Work task.
Once you find the line with "1 | RECEIVE" in the data that follows, repeat it and every line after it exactly, through the line with "8 | PEB | KrF resist, 90 s".

-------------------------

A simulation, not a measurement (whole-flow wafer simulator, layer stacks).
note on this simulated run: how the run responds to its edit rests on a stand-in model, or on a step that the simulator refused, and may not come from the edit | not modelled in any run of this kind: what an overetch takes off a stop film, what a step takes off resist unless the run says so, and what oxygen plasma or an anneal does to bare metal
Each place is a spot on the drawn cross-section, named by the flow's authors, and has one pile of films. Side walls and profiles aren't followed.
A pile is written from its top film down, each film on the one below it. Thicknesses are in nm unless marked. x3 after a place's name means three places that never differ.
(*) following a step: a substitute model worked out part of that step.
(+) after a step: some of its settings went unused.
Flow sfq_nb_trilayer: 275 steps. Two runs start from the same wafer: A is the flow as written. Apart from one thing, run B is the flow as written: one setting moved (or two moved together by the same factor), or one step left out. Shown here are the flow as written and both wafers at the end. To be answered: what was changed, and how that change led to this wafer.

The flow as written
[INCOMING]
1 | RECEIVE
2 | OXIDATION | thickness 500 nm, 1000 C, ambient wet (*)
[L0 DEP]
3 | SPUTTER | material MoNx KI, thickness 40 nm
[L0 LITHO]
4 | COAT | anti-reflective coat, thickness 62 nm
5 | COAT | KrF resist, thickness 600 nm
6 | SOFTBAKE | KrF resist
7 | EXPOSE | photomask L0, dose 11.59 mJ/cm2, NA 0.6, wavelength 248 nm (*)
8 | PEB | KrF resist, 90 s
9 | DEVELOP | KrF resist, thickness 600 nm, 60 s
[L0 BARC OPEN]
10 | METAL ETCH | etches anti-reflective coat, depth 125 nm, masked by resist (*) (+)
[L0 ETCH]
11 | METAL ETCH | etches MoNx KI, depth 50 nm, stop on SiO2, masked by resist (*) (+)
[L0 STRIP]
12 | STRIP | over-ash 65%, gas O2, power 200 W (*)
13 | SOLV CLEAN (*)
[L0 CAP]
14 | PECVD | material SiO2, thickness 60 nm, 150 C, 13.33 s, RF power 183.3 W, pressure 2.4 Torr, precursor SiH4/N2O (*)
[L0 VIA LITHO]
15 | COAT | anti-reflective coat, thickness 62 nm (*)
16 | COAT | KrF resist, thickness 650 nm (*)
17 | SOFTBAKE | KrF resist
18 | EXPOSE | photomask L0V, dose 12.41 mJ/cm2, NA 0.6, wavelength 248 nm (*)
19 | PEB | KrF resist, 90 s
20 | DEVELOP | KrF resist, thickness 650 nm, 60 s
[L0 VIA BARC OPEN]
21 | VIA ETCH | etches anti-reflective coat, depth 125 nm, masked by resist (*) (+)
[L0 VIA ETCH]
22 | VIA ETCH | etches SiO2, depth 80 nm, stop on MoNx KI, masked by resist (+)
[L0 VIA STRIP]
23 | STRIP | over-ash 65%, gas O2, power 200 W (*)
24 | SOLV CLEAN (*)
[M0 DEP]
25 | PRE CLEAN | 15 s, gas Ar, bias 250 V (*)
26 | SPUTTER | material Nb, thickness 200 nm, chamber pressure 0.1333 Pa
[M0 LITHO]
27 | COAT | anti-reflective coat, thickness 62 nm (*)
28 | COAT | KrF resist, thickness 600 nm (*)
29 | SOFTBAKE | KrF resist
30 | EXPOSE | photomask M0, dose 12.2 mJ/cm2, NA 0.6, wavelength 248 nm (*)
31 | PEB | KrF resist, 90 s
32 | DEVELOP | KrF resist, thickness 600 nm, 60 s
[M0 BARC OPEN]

-------------------------

Exercise solution.
1 | RECEIVE
2 | OXIDATION | thickness 500 nm, 1000 C, ambient wet (*)
[L0 DEP]
3 | SPUTTER | material MoNx KI, thickness 40 nm
[L0 LITHO]
4 | COAT | anti-reflective coat, thickness 62 nm
5 | COAT | KrF resist, thickness 600 nm
6 | SOFTBAKE | KrF resist
7 | EXPOSE | photomask L0, dose 11.59 mJ/cm2, NA 0.6, wavelength 248 nm (*)
8 | PEB | KrF resist, 90 s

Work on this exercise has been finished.